== Data to examine

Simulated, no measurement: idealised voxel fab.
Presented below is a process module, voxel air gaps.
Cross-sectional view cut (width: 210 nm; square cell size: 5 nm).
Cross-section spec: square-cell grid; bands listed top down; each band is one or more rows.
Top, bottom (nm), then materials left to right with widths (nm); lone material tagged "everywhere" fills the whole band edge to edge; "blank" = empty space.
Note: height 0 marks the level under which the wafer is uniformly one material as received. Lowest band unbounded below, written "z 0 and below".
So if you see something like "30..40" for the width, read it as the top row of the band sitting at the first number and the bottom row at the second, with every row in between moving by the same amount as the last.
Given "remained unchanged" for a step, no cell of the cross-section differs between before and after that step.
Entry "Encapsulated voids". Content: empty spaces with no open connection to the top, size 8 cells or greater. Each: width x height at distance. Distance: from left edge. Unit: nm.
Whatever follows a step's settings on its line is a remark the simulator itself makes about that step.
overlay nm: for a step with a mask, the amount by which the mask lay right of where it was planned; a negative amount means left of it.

====

**Action item**
What is needed is every line from the beginning of the data up to and including the line with "Whatever follows a", given again word for word.

**Answer area**
Simulated, no measurement: idealised voxel fab.
Presented below is a process module, voxel air gaps.
Cross-sectional view cut (width: 210 nm; square cell size: 5 nm).
Cross-section spec: square-cell grid; bands listed top down; each band is one or more rows.
Top, bottom (nm), then materials left to right with widths (nm); lone material tagged "everywhere" fills the whole band edge to edge; "blank" = empty space.
Note: height 0 marks the level under which the wafer is uniformly one material as received. Lowest band unbounded below, written "z 0 and below".
So if you see something like "30..40" for the width, read it as the top row of the band sitting at the first number and the bottom row at the second, with every row in between moving by the same amount as the last.
Given "remained unchanged" for a step, no cell of the cross-section differs between before and after that step.
Entry "Encapsulated voids". Content: empty spaces with no open connection to the top, size 8 cells or greater. Each: width x height at distance. Distance: from left edge. Unit: nm.
Whatever follows a step's settings on its line is a remark the simulator itself makes about that step.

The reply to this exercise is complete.